▶ **Work order**:
Write out again each line of the material below, unchanged, from the first one to the line that holds "What the log".

----------

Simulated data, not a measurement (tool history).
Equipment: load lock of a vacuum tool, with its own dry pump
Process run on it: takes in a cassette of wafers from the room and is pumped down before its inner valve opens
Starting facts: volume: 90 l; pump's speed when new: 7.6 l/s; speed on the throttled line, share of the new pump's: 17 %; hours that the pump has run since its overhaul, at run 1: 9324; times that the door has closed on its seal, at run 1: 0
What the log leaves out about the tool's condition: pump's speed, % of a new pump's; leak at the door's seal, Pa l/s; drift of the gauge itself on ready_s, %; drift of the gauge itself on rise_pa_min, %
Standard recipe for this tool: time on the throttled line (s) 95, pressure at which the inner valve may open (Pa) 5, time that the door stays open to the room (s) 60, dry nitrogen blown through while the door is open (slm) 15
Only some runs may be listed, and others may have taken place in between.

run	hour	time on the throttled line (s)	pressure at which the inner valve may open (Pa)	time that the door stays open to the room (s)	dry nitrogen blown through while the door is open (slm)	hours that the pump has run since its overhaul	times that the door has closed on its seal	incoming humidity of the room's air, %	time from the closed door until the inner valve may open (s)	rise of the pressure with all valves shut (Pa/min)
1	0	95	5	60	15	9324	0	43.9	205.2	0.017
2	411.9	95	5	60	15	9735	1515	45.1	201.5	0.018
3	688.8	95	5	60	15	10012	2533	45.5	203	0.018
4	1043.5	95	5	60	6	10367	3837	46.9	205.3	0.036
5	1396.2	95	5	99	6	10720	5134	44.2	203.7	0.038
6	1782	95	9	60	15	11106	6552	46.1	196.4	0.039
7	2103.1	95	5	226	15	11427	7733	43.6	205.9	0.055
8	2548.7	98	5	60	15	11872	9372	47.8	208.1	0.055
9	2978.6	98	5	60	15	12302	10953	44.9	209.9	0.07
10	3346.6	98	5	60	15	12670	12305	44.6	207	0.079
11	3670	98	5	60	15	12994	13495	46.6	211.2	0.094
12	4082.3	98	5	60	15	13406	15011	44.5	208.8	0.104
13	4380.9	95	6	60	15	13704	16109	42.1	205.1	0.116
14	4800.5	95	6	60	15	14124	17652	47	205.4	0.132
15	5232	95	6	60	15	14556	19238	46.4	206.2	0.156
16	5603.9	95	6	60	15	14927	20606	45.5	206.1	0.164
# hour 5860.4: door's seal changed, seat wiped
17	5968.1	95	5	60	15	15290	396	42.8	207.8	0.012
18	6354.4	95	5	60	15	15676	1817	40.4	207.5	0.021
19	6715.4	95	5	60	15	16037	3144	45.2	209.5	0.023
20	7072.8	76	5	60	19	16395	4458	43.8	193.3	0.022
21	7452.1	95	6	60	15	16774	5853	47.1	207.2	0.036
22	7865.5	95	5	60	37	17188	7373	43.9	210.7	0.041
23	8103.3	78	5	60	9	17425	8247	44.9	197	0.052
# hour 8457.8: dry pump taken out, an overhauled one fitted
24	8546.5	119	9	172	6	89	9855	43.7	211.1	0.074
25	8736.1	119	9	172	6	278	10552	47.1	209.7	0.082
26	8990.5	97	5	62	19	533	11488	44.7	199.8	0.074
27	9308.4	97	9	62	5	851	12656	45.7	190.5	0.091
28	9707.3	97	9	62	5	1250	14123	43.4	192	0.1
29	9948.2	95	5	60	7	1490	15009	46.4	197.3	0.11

----------

▶ **Your solution**:
Simulated data, not a measurement (tool history).
Equipment: load lock of a vacuum tool, with its own dry pump
Process run on it: takes in a cassette of wafers from the room and is pumped down before its inner valve opens
Starting facts: volume: 90 l; pump's speed when new: 7.6 l/s; speed on the throttled line, share of the new pump's: 17 %; hours that the pump has run since its overhaul, at run 1: 9324; times that the door has closed on its seal, at run 1: 0
What the log leaves out about the tool's condition: pump's speed, % of a new pump's; leak at the door's seal, Pa l/s; drift of the gauge itself on ready_s, %; drift of the gauge itself on rise_pa_min, %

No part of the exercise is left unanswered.